PROVIDED MATERIAL:
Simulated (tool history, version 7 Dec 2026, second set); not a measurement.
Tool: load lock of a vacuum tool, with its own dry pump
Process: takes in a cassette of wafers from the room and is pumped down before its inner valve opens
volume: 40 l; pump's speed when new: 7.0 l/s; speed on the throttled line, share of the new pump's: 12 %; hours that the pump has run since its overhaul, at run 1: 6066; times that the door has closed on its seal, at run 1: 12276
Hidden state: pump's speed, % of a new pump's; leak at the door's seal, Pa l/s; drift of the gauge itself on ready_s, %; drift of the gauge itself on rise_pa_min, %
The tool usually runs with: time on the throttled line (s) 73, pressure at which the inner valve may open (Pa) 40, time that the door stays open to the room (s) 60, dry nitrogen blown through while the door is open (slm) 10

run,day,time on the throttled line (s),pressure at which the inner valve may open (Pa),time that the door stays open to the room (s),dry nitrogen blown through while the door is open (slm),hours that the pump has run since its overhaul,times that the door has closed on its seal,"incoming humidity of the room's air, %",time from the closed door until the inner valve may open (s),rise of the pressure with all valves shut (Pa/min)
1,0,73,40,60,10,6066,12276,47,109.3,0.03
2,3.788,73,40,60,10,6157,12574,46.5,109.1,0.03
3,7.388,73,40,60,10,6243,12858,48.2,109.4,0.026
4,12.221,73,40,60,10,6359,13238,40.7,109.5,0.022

ASSIGNMENT: Every record shown above should be given back exactly.

RESULT:
Simulated (tool history, version 7 Dec 2026, second set); not a measurement.
Tool: load lock of a vacuum tool, with its own dry pump
Process: takes in a cassette of wafers from the room and is pumped down before its inner valve opens
volume: 40 l; pump's speed when new: 7.0 l/s; speed on the throttled line, share of the new pump's: 12 %; hours that the pump has run since its overhaul, at run 1: 6066; times that the door has closed on its seal, at run 1: 12276
Hidden state: pump's speed, % of a new pump's; leak at the door's seal, Pa l/s; drift of the gauge itself on ready_s, %; drift of the gauge itself on rise_pa_min, %
The tool usually runs with: time on the throttled line (s) 73, pressure at which the inner valve may open (Pa) 40, time that the door stays open to the room (s) 60, dry nitrogen blown through while the door is open (slm) 10

run,day,time on the throttled line (s),pressure at which the inner valve may open (Pa),time that the door stays open to the room (s),dry nitrogen blown through while the door is open (slm),hours that the pump has run since its overhaul,times that the door has closed on its seal,"incoming humidity of the room's air, %",time from the closed door until the inner valve may open (s),rise of the pressure with all valves shut (Pa/min)
1,0,73,40,60,10,6066,12276,47,109.3,0.03
2,3.788,73,40,60,10,6157,12574,46.5,109.1,0.03
3,7.388,73,40,60,10,6243,12858,48.2,109.4,0.026
4,12.221,73,40,60,10,6359,13238,40.7,109.5,0.022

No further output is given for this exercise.